> [BRIEF]
Set every line of the listing down again, keeping it identical.

> [SOURCE MATERIAL]
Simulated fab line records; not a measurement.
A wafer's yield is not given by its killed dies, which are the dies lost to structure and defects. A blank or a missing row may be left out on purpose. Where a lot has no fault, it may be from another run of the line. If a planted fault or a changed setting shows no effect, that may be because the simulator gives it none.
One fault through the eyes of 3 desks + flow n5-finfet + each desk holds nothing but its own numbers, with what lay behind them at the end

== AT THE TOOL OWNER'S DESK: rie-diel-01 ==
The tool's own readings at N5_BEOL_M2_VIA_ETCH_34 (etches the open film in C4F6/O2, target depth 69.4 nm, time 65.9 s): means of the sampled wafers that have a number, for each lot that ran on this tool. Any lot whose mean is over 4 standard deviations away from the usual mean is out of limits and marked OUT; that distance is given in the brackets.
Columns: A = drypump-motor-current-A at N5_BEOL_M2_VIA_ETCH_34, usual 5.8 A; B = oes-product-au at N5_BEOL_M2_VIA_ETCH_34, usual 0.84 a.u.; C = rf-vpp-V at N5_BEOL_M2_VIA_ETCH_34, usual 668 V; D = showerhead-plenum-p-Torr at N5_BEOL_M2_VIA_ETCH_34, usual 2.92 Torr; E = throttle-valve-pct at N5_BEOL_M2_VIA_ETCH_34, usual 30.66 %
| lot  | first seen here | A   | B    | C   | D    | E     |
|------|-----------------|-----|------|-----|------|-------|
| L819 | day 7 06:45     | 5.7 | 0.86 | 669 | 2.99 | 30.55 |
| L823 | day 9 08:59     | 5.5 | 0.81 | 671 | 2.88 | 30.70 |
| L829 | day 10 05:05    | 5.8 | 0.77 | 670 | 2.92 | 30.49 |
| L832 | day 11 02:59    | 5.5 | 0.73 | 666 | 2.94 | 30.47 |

> [ANSWER BOX]
Simulated fab line records; not a measurement.
A wafer's yield is not given by its killed dies, which are the dies lost to structure and defects. A blank or a missing row may be left out on purpose. Where a lot has no fault, it may be from another run of the line. If a planted fault or a changed setting shows no effect, that may be because the simulator gives it none.
One fault through the eyes of 3 desks + flow n5-finfet + each desk holds nothing but its own numbers, with what lay behind them at the end

== AT THE TOOL OWNER'S DESK: rie-diel-01 ==
The tool's own readings at N5_BEOL_M2_VIA_ETCH_34 (etches the open film in C4F6/O2, target depth 69.4 nm, time 65.9 s): means of the sampled wafers that have a number, for each lot that ran on this tool. Any lot whose mean is over 4 standard deviations away from the usual mean is out of limits and marked OUT; that distance is given in the brackets.
Columns: A = drypump-motor-current-A at N5_BEOL_M2_VIA_ETCH_34, usual 5.8 A; B = oes-product-au at N5_BEOL_M2_VIA_ETCH_34, usual 0.84 a.u.; C = rf-vpp-V at N5_BEOL_M2_VIA_ETCH_34, usual 668 V; D = showerhead-plenum-p-Torr at N5_BEOL_M2_VIA_ETCH_34, usual 2.92 Torr; E = throttle-valve-pct at N5_BEOL_M2_VIA_ETCH_34, usual 30.66 %
| lot  | first seen here | A   | B    | C   | D    | E     |
|------|-----------------|-----|------|-----|------|-------|
| L819 | day 7 06:45     | 5.7 | 0.86 | 669 | 2.99 | 30.55 |
| L823 | day 9 08:59     | 5.5 | 0.81 | 671 | 2.88 | 30.70 |
| L829 | day 10 05:05    | 5.8 | 0.77 | 670 | 2.92 | 30.49 |
| L832 | day 11 02:59    | 5.5 | 0.73 | 666 | 2.94 | 30.47 |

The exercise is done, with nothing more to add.